Raw data —
□ □ □

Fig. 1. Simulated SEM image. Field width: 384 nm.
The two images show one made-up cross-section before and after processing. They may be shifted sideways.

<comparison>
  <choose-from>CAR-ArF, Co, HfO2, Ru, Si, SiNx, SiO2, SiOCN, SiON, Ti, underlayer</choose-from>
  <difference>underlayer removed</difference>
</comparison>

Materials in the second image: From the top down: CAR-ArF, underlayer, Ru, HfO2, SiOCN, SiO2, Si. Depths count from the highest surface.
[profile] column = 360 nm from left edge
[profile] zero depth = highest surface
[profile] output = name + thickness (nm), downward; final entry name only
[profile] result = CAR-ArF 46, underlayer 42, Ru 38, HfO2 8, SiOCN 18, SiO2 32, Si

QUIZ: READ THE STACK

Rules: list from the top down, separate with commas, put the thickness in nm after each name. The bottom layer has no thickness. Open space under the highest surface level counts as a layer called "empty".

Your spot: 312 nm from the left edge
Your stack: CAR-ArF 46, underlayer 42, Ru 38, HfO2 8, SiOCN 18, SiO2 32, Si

□ □ □

Work request — Repeat each line of the data above, exactly as it appears, from the first through the line that contains "Your spot: 312 nm from the left edge".

Your solution —
Fig. 1. Simulated SEM image. Field width: 384 nm.
The two images show one made-up cross-section before and after processing. They may be shifted sideways.

<comparison>
  <choose-from>CAR-ArF, Co, HfO2, Ru, Si, SiNx, SiO2, SiOCN, SiON, Ti, underlayer</choose-from>
  <difference>underlayer removed</difference>
</comparison>

Materials in the second image: From the top down: CAR-ArF, underlayer, Ru, HfO2, SiOCN, SiO2, Si. Depths count from the highest surface.
[profile] column = 360 nm from left edge
[profile] zero depth = highest surface
[profile] output = name + thickness (nm), downward; final entry name only
[profile] result = CAR-ArF 46, underlayer 42, Ru 38, HfO2 8, SiOCN 18, SiO2 32, Si

QUIZ: READ THE STACK

Rules: list from the top down, separate with commas, put the thickness in nm after each name. The bottom layer has no thickness. Open space under the highest surface level counts as a layer called "empty".

Your spot: 312 nm from the left edge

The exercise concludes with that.